Work item - Your response needs to be the data below, retyped exactly.

== Dataset content

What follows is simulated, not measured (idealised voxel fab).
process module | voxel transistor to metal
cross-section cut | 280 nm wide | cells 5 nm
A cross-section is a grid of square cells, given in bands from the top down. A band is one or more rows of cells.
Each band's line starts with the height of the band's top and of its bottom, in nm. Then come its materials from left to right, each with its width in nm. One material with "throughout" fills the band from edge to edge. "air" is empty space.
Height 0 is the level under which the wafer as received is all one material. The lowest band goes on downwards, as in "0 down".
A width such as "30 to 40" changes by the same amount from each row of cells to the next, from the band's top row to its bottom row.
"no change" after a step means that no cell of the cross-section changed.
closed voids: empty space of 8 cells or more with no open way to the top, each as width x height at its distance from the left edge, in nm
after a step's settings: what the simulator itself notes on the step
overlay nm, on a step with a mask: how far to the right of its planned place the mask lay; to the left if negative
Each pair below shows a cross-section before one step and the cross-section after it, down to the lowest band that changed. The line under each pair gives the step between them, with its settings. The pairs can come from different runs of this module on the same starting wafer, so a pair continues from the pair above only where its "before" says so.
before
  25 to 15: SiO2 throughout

====

Answer area -
What follows is simulated, not measured (idealised voxel fab).
process module | voxel transistor to metal
cross-section cut | 280 nm wide | cells 5 nm
A cross-section is a grid of square cells, given in bands from the top down. A band is one or more rows of cells.
Each band's line starts with the height of the band's top and of its bottom, in nm. Then come its materials from left to right, each with its width in nm. One material with "throughout" fills the band from edge to edge. "air" is empty space.
Height 0 is the level under which the wafer as received is all one material. The lowest band goes on downwards, as in "0 down".
A width such as "30 to 40" changes by the same amount from each row of cells to the next, from the band's top row to its bottom row.
"no change" after a step means that no cell of the cross-section changed.
closed voids: empty space of 8 cells or more with no open way to the top, each as width x height at its distance from the left edge, in nm
after a step's settings: what the simulator itself notes on the step
overlay nm, on a step with a mask: how far to the right of its planned place the mask lay; to the left if negative
Each pair below shows a cross-section before one step and the cross-section after it, down to the lowest band that changed. The line under each pair gives the step between them, with its settings. The pairs can come from different runs of this module on the same starting wafer, so a pair continues from the pair above only where its "before" says so.
before
  25 to 15: SiO2 throughout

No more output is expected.